Given records »
****************
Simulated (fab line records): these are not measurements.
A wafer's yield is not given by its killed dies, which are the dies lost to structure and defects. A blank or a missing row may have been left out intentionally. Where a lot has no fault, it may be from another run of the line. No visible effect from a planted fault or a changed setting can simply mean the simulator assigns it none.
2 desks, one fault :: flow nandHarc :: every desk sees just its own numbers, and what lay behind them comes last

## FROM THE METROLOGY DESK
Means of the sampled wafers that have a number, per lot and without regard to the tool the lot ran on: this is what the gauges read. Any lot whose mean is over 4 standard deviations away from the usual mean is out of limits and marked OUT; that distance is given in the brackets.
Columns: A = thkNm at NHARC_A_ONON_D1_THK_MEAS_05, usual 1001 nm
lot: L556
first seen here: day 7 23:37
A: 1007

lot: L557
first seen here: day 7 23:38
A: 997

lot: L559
****************

Exercise »
All the records above need to be restated exactly, line by line.

Reply »
Simulated (fab line records): these are not measurements.
A wafer's yield is not given by its killed dies, which are the dies lost to structure and defects. A blank or a missing row may have been left out intentionally. Where a lot has no fault, it may be from another run of the line. No visible effect from a planted fault or a changed setting can simply mean the simulator assigns it none.
2 desks, one fault :: flow nandHarc :: every desk sees just its own numbers, and what lay behind them comes last

## FROM THE METROLOGY DESK
Means of the sampled wafers that have a number, per lot and without regard to the tool the lot ran on: this is what the gauges read. Any lot whose mean is over 4 standard deviations away from the usual mean is out of limits and marked OUT; that distance is given in the brackets.
Columns: A = thkNm at NHARC_A_ONON_D1_THK_MEAS_05, usual 1001 nm
lot: L556
first seen here: day 7 23:37
A: 1007

lot: L557
first seen here: day 7 23:38
A: 997

lot: L559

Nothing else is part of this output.